● **Brief**
Could you set down exactly the lines of the data below, starting at the one that holds "Anything after a" and ending at the one that holds "step 5: EPI,material Ru,thk nm 5", both included, and only those?

─── Dataset

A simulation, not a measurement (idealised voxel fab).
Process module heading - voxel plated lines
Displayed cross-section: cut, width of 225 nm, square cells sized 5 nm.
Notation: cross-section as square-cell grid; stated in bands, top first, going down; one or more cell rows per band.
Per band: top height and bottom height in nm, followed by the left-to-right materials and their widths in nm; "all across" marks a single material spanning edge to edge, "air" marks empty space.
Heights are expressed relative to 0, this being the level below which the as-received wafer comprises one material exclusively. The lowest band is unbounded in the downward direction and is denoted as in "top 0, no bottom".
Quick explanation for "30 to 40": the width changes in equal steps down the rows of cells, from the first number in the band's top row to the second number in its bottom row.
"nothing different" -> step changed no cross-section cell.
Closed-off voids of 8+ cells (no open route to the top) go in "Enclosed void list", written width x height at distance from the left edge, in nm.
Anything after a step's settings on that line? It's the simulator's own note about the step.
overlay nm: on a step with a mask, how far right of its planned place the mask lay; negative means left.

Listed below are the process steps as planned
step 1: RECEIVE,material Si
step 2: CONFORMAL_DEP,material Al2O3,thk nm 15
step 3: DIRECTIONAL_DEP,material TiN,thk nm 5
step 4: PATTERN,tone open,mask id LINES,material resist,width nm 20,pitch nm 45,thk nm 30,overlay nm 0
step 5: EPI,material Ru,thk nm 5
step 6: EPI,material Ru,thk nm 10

──────

● **Task result**
Anything after a step's settings on that line? It's the simulator's own note about the step.
overlay nm: on a step with a mask, how far right of its planned place the mask lay; negative means left.

Listed below are the process steps as planned
step 1: RECEIVE,material Si
step 2: CONFORMAL_DEP,material Al2O3,thk nm 15
step 3: DIRECTIONAL_DEP,material TiN,thk nm 5
step 4: PATTERN,tone open,mask id LINES,material resist,width nm 20,pitch nm 45,thk nm 30,overlay nm 0
step 5: EPI,material Ru,thk nm 5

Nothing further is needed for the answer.